- Work task -
Please return each line of the listing below exactly as written.

- Given data -
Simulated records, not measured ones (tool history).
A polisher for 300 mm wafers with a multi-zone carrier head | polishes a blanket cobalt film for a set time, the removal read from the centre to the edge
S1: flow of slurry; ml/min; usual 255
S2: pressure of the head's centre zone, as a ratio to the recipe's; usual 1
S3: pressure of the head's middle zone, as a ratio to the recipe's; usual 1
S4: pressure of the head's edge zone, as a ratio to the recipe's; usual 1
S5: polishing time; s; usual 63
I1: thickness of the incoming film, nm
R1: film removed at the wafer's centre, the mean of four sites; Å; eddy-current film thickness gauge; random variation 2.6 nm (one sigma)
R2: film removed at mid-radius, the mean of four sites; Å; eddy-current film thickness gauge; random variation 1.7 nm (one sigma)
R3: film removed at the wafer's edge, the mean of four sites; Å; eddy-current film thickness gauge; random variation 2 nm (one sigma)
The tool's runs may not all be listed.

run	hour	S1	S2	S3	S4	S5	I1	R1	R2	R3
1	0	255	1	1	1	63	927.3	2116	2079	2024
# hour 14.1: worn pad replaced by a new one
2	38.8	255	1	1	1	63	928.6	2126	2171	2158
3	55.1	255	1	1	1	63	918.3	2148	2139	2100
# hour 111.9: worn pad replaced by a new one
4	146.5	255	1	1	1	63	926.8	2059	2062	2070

- Response -
Simulated records, not measured ones (tool history).
A polisher for 300 mm wafers with a multi-zone carrier head | polishes a blanket cobalt film for a set time, the removal read from the centre to the edge
S1: flow of slurry; ml/min; usual 255
S2: pressure of the head's centre zone, as a ratio to the recipe's; usual 1
S3: pressure of the head's middle zone, as a ratio to the recipe's; usual 1
S4: pressure of the head's edge zone, as a ratio to the recipe's; usual 1
S5: polishing time; s; usual 63
I1: thickness of the incoming film, nm
R1: film removed at the wafer's centre, the mean of four sites; Å; eddy-current film thickness gauge; random variation 2.6 nm (one sigma)
R2: film removed at mid-radius, the mean of four sites; Å; eddy-current film thickness gauge; random variation 1.7 nm (one sigma)
R3: film removed at the wafer's edge, the mean of four sites; Å; eddy-current film thickness gauge; random variation 2 nm (one sigma)
The tool's runs may not all be listed.

run	hour	S1	S2	S3	S4	S5	I1	R1	R2	R3
1	0	255	1	1	1	63	927.3	2116	2079	2024
# hour 14.1: worn pad replaced by a new one
2	38.8	255	1	1	1	63	928.6	2126	2171	2158
3	55.1	255	1	1	1	63	918.3	2148	2139	2100
# hour 111.9: worn pad replaced by a new one
4	146.5	255	1	1	1	63	926.8	2059	2062	2070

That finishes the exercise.